_ASSIGNMENT_
Which lines below fall between the one containing "9 PEB: KrF resist" and the one containing "16 CLEAN: chemistry SC1/SC2, 70 C, 150 s (*)"? Repeat them exactly, counting both of those lines, and add nothing else.

* * * *
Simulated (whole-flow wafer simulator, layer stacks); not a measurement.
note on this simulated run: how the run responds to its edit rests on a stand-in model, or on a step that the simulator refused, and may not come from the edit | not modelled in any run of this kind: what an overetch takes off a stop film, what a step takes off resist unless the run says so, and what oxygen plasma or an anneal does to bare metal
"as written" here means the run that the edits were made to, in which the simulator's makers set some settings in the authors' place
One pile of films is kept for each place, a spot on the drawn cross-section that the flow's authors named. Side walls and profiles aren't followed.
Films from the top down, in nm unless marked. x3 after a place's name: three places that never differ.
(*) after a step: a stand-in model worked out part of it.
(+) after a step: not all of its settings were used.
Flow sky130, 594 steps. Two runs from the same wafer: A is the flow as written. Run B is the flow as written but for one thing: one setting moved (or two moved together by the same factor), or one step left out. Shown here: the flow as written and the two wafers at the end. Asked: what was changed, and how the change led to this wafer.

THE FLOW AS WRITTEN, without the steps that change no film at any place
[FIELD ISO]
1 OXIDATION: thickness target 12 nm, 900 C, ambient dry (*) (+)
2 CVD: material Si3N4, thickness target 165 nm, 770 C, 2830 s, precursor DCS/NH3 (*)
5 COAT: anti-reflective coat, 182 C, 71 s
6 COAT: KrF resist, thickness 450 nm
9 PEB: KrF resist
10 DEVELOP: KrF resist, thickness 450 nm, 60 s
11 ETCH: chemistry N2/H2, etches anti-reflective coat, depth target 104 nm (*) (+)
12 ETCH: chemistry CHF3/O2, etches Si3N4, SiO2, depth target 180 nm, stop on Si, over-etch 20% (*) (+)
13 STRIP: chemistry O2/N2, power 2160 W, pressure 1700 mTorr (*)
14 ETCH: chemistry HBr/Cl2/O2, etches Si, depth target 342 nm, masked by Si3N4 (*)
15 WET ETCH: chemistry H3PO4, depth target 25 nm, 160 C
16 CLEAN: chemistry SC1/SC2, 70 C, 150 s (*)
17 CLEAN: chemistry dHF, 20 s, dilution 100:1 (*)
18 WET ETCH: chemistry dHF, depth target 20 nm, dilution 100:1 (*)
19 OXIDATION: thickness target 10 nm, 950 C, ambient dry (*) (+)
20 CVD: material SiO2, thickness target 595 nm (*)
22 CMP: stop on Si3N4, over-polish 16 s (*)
* * * *

_TASK ANSWER_
9 PEB: KrF resist
10 DEVELOP: KrF resist, thickness 450 nm, 60 s
11 ETCH: chemistry N2/H2, etches anti-reflective coat, depth target 104 nm (*) (+)
12 ETCH: chemistry CHF3/O2, etches Si3N4, SiO2, depth target 180 nm, stop on Si, over-etch 20% (*) (+)
13 STRIP: chemistry O2/N2, power 2160 W, pressure 1700 mTorr (*)
14 ETCH: chemistry HBr/Cl2/O2, etches Si, depth target 342 nm, masked by Si3N4 (*)
15 WET ETCH: chemistry H3PO4, depth target 25 nm, 160 C
16 CLEAN: chemistry SC1/SC2, 70 C, 150 s (*)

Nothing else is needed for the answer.